Work item -> Repeat verbatim only the lines from the opening of the material below through the one that contains "removed_middle | removed_edge |".

:::
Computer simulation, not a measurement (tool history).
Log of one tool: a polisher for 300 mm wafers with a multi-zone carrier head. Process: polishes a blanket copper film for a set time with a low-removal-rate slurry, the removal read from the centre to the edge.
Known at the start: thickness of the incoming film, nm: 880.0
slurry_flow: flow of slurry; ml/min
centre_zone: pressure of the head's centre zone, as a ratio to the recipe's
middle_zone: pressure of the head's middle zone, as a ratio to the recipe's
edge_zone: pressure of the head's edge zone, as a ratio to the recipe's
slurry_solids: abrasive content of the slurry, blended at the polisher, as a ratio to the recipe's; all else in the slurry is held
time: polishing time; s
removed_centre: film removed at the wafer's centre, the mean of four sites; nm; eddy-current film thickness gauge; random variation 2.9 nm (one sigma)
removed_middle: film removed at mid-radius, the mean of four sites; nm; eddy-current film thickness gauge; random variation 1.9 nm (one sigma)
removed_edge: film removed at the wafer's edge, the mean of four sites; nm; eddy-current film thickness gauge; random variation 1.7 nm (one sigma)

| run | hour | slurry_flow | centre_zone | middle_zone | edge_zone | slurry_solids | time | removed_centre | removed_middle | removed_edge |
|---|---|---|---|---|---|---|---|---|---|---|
:::

Response area ->
Computer simulation, not a measurement (tool history).
Log of one tool: a polisher for 300 mm wafers with a multi-zone carrier head. Process: polishes a blanket copper film for a set time with a low-removal-rate slurry, the removal read from the centre to the edge.
Known at the start: thickness of the incoming film, nm: 880.0
slurry_flow: flow of slurry; ml/min
centre_zone: pressure of the head's centre zone, as a ratio to the recipe's
middle_zone: pressure of the head's middle zone, as a ratio to the recipe's
edge_zone: pressure of the head's edge zone, as a ratio to the recipe's
slurry_solids: abrasive content of the slurry, blended at the polisher, as a ratio to the recipe's; all else in the slurry is held
time: polishing time; s
removed_centre: film removed at the wafer's centre, the mean of four sites; nm; eddy-current film thickness gauge; random variation 2.9 nm (one sigma)
removed_middle: film removed at mid-radius, the mean of four sites; nm; eddy-current film thickness gauge; random variation 1.9 nm (one sigma)
removed_edge: film removed at the wafer's edge, the mean of four sites; nm; eddy-current film thickness gauge; random variation 1.7 nm (one sigma)

| run | hour | slurry_flow | centre_zone | middle_zone | edge_zone | slurry_solids | time | removed_centre | removed_middle | removed_edge |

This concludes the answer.